--- WORK REQUEST ---
Return exactly the lines below, starting with the one that has "C3: hours since" and going on through the one that has "R1: mean film".

--- SUPPLIED RECORDS ---
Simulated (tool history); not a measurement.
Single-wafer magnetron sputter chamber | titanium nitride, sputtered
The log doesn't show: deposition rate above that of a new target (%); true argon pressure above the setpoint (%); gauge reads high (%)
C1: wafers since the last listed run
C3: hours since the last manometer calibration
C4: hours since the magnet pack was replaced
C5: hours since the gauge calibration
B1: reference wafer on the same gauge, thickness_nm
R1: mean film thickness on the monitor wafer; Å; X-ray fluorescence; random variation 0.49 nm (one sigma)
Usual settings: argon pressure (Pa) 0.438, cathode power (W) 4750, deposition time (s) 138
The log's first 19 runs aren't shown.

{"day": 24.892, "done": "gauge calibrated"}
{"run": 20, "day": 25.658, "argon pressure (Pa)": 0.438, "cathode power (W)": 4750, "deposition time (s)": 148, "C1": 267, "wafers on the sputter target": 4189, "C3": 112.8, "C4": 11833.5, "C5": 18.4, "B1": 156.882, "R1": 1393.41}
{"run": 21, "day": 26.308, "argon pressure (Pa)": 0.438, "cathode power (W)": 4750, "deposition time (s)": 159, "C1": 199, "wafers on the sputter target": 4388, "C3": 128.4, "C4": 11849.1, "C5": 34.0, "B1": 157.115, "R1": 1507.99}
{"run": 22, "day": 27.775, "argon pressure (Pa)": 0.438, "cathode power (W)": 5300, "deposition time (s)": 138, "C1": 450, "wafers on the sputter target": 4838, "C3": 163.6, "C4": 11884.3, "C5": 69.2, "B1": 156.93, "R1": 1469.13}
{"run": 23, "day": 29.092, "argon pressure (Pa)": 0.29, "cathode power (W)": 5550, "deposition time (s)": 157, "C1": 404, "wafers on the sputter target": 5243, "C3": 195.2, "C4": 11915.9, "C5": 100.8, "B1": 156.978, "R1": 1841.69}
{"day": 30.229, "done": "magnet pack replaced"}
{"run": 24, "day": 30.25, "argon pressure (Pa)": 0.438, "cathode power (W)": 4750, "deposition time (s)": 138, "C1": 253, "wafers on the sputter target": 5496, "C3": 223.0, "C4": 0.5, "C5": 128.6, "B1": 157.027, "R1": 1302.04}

--- WORKED SOLUTION ---
C3: hours since the last manometer calibration
C4: hours since the magnet pack was replaced
C5: hours since the gauge calibration
B1: reference wafer on the same gauge, thickness_nm
R1: mean film thickness on the monitor wafer; Å; X-ray fluorescence; random variation 0.49 nm (one sigma)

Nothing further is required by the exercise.